Extracted data.
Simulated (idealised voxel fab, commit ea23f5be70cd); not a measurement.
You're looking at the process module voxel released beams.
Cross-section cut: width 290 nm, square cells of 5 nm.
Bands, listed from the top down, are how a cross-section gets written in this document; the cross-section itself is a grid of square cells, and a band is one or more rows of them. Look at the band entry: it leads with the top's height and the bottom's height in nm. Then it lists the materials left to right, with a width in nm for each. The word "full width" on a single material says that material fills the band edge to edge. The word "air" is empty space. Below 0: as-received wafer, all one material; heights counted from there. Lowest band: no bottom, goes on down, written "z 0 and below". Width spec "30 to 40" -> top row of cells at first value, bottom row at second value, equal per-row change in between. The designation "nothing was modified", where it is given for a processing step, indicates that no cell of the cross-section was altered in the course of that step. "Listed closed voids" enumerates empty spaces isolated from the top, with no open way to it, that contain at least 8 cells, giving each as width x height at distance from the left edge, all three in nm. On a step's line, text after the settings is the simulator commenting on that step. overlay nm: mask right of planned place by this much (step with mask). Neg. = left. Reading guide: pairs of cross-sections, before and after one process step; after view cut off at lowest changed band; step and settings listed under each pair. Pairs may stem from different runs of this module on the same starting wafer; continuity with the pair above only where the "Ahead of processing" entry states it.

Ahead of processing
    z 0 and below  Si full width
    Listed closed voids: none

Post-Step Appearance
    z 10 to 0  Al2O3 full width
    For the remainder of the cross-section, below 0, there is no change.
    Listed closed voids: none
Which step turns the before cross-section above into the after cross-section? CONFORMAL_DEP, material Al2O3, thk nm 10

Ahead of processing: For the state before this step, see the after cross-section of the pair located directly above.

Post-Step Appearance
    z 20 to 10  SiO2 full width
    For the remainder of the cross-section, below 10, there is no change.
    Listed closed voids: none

Assignment. Exact reproduction is required. Give the lines of the data from its first line through the line containing "Cross-section cut: width", and no others.

Your solution.
Simulated (idealised voxel fab, commit ea23f5be70cd); not a measurement.
You're looking at the process module voxel released beams.
Cross-section cut: width 290 nm, square cells of 5 nm.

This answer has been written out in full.